○ ○ ○

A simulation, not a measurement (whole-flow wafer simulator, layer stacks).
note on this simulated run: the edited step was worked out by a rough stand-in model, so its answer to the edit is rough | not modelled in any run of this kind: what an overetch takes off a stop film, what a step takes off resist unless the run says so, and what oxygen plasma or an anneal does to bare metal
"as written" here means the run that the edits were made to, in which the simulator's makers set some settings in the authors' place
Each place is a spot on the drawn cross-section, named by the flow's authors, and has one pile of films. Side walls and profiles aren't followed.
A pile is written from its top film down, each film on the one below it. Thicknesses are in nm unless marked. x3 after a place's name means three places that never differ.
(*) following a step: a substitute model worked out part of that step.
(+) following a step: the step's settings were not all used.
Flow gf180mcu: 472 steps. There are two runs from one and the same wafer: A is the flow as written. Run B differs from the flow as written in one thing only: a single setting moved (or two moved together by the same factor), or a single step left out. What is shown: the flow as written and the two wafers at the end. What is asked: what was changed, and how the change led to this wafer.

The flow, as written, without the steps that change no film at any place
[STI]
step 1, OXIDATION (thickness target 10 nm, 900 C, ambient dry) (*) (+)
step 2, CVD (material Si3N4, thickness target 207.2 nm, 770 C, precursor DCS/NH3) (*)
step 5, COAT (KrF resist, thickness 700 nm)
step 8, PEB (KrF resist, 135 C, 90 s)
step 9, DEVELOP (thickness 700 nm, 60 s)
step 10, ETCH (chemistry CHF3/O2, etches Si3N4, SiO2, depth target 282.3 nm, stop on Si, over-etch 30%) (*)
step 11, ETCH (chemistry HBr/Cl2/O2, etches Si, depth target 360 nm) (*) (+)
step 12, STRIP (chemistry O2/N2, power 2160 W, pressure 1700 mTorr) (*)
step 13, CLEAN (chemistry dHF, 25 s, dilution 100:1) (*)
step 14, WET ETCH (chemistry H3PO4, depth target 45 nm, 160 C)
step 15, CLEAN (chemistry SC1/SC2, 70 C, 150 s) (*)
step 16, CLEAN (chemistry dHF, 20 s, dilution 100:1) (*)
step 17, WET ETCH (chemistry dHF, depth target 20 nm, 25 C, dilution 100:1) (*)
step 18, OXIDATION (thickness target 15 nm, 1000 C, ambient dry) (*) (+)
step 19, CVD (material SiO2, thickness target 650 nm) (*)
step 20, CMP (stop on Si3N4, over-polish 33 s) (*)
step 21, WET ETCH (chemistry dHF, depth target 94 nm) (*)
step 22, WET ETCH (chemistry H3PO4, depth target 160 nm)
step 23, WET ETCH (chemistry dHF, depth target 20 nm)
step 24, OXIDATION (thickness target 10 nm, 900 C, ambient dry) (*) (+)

○ ○ ○

REQUIREMENT
Once the line with "step 11, ETCH" is found in the records above, print exactly that line and every line after it through the line with "step 23, WET".

WRITTEN SOLUTION
step 11, ETCH (chemistry HBr/Cl2/O2, etches Si, depth target 360 nm) (*) (+)
step 12, STRIP (chemistry O2/N2, power 2160 W, pressure 1700 mTorr) (*)
step 13, CLEAN (chemistry dHF, 25 s, dilution 100:1) (*)
step 14, WET ETCH (chemistry H3PO4, depth target 45 nm, 160 C)
step 15, CLEAN (chemistry SC1/SC2, 70 C, 150 s) (*)
step 16, CLEAN (chemistry dHF, 20 s, dilution 100:1) (*)
step 17, WET ETCH (chemistry dHF, depth target 20 nm, 25 C, dilution 100:1) (*)
step 18, OXIDATION (thickness target 15 nm, 1000 C, ambient dry) (*) (+)
step 19, CVD (material SiO2, thickness target 650 nm) (*)
step 20, CMP (stop on Si3N4, over-polish 33 s) (*)
step 21, WET ETCH (chemistry dHF, depth target 94 nm) (*)
step 22, WET ETCH (chemistry H3PO4, depth target 160 nm)
step 23, WET ETCH (chemistry dHF, depth target 20 nm)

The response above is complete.